WORK TASK
Quote verbatim the span of lines that begins the listing below and closes with the line containing "startH: the number".

DATASET EXTRACT
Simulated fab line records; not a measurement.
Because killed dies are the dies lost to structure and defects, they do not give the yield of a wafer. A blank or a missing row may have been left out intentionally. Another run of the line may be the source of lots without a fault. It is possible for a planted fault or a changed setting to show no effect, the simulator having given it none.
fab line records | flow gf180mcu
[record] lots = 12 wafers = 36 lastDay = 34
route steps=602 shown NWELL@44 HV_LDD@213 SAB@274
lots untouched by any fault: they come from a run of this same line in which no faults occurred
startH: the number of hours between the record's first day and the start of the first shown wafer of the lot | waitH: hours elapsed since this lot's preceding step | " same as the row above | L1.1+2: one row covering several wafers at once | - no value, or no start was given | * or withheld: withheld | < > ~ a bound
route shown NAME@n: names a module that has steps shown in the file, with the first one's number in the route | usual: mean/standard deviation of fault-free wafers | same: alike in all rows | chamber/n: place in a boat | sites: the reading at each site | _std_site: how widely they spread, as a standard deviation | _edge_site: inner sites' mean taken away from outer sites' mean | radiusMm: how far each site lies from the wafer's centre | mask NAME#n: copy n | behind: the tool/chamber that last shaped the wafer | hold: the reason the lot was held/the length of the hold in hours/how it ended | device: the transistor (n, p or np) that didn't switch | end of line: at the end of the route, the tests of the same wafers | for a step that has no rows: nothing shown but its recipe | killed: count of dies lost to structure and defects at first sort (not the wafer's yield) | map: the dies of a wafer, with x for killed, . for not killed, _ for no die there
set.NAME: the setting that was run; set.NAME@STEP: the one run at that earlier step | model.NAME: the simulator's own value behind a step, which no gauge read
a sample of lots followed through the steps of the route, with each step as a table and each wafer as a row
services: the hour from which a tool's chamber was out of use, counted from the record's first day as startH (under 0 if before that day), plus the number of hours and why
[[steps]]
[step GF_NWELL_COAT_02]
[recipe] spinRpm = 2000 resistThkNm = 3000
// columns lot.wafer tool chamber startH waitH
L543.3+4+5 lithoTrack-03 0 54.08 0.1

RESPONSE BOX
Simulated fab line records; not a measurement.
Because killed dies are the dies lost to structure and defects, they do not give the yield of a wafer. A blank or a missing row may have been left out intentionally. Another run of the line may be the source of lots without a fault. It is possible for a planted fault or a changed setting to show no effect, the simulator having given it none.
fab line records | flow gf180mcu
[record] lots = 12 wafers = 36 lastDay = 34
route steps=602 shown NWELL@44 HV_LDD@213 SAB@274
lots untouched by any fault: they come from a run of this same line in which no faults occurred
startH: the number of hours between the record's first day and the start of the first shown wafer of the lot | waitH: hours elapsed since this lot's preceding step | " same as the row above | L1.1+2: one row covering several wafers at once | - no value, or no start was given | * or withheld: withheld | < > ~ a bound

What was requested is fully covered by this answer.